>>>>
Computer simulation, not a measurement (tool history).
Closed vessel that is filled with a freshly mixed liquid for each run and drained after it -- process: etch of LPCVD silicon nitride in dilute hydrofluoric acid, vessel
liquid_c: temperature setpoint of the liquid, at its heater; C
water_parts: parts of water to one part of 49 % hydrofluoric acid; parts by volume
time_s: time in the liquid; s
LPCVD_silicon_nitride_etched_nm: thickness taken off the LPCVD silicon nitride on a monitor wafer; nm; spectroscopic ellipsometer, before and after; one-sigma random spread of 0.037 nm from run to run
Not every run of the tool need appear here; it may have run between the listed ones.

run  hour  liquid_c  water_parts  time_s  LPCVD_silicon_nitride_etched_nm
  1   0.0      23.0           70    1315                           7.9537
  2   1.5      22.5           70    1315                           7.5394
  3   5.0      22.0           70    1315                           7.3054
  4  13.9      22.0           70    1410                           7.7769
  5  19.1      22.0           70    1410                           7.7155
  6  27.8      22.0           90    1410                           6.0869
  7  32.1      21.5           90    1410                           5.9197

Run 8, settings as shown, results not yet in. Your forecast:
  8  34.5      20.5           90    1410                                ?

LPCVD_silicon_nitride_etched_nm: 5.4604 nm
<<<<

(BRIEF) In the entries above, find the line with "Closed vessel that" and the line with "time_s: time in the liquid; s", then set down exactly those two and every line between them, nothing else.

(EXERCISE RESPONSE)
Closed vessel that is filled with a freshly mixed liquid for each run and drained after it -- process: etch of LPCVD silicon nitride in dilute hydrofluoric acid, vessel
liquid_c: temperature setpoint of the liquid, at its heater; C
water_parts: parts of water to one part of 49 % hydrofluoric acid; parts by volume
time_s: time in the liquid; s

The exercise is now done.